Whatever the records contain, reproduce all of them exactly.

*** Block opens ***
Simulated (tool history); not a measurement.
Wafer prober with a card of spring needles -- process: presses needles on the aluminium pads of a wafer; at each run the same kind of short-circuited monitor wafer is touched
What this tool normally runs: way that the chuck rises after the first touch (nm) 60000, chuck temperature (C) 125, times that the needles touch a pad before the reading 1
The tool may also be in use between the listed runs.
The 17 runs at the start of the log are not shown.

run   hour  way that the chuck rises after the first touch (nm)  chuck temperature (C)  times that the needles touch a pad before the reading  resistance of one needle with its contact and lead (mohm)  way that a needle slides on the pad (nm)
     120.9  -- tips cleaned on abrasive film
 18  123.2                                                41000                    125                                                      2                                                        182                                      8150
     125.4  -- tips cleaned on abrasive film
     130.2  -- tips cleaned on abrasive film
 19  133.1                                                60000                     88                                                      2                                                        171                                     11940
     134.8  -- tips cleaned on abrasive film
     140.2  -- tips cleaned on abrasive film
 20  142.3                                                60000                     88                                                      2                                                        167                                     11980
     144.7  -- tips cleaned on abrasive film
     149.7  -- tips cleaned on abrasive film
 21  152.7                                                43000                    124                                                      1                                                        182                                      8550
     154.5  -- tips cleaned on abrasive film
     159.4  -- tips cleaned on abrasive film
*** Block closes ***

# Problem solution
Simulated (tool history); not a measurement.
Wafer prober with a card of spring needles -- process: presses needles on the aluminium pads of a wafer; at each run the same kind of short-circuited monitor wafer is touched
What this tool normally runs: way that the chuck rises after the first touch (nm) 60000, chuck temperature (C) 125, times that the needles touch a pad before the reading 1
The tool may also be in use between the listed runs.
The 17 runs at the start of the log are not shown.

run   hour  way that the chuck rises after the first touch (nm)  chuck temperature (C)  times that the needles touch a pad before the reading  resistance of one needle with its contact and lead (mohm)  way that a needle slides on the pad (nm)
     120.9  -- tips cleaned on abrasive film
 18  123.2                                                41000                    125                                                      2                                                        182                                      8150
     125.4  -- tips cleaned on abrasive film
     130.2  -- tips cleaned on abrasive film
 19  133.1                                                60000                     88                                                      2                                                        171                                     11940
     134.8  -- tips cleaned on abrasive film
     140.2  -- tips cleaned on abrasive film
 20  142.3                                                60000                     88                                                      2                                                        167                                     11980
     144.7  -- tips cleaned on abrasive film
     149.7  -- tips cleaned on abrasive film
 21  152.7                                                43000                    124                                                      1                                                        182                                      8550
     154.5  -- tips cleaned on abrasive film
     159.4  -- tips cleaned on abrasive film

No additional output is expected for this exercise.